● Information shown:
※ ※ ※
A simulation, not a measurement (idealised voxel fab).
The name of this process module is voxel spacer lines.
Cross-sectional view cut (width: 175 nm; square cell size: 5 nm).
※ ※ ※

● Task item:
Reproduce each record shown above without altering a single word.

● Task output:
A simulation, not a measurement (idealised voxel fab).
The name of this process module is voxel spacer lines.
Cross-sectional view cut (width: 175 nm; square cell size: 5 nm).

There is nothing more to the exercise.